- [Record set]
• • • • •

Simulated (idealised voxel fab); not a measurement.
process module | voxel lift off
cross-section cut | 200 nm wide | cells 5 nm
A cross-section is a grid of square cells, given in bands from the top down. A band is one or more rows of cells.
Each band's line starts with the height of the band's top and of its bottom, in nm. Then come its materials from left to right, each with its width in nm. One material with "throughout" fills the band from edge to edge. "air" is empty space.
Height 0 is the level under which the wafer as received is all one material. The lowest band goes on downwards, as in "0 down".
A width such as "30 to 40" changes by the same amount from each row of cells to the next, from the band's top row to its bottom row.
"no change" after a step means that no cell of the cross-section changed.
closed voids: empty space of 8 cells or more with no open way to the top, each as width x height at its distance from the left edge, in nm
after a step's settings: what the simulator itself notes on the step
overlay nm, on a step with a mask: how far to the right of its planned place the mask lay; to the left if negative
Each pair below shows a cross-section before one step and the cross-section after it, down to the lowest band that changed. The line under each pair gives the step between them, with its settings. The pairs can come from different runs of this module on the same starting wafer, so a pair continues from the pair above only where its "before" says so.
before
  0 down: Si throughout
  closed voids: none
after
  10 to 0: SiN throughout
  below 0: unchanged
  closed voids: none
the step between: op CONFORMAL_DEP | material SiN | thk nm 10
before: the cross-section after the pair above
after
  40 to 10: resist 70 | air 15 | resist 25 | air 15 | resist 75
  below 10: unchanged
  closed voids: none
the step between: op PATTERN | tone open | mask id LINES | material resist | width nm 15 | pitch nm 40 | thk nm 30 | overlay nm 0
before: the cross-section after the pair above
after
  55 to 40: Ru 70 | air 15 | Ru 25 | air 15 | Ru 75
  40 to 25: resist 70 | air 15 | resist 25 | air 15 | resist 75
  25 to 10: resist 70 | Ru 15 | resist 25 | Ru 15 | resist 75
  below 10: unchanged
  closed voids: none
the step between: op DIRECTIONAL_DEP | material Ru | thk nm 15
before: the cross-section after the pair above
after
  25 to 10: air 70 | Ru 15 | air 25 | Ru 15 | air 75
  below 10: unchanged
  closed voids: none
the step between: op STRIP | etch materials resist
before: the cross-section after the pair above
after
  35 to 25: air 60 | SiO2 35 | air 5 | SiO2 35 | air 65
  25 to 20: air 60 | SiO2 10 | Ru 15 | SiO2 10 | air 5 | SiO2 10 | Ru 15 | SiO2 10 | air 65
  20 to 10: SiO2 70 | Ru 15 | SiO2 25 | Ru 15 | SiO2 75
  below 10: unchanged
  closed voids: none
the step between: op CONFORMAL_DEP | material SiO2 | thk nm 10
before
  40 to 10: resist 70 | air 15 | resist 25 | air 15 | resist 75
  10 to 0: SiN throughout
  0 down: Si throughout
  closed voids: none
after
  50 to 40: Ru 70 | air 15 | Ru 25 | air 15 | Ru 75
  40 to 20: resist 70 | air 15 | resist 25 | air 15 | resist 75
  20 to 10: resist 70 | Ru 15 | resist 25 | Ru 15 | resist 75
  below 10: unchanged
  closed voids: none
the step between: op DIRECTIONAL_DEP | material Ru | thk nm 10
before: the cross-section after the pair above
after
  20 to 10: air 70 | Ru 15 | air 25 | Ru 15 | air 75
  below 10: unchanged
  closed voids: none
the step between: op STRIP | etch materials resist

• • • • •

- [Action item] Reproduce exactly, and only, the lines from the start of the entries through the one that contains "the cross-section changed.".

- [Response area]
Simulated (idealised voxel fab); not a measurement.
process module | voxel lift off
cross-section cut | 200 nm wide | cells 5 nm
A cross-section is a grid of square cells, given in bands from the top down. A band is one or more rows of cells.
Each band's line starts with the height of the band's top and of its bottom, in nm. Then come its materials from left to right, each with its width in nm. One material with "throughout" fills the band from edge to edge. "air" is empty space.
Height 0 is the level under which the wafer as received is all one material. The lowest band goes on downwards, as in "0 down".
A width such as "30 to 40" changes by the same amount from each row of cells to the next, from the band's top row to its bottom row.
"no change" after a step means that no cell of the cross-section changed.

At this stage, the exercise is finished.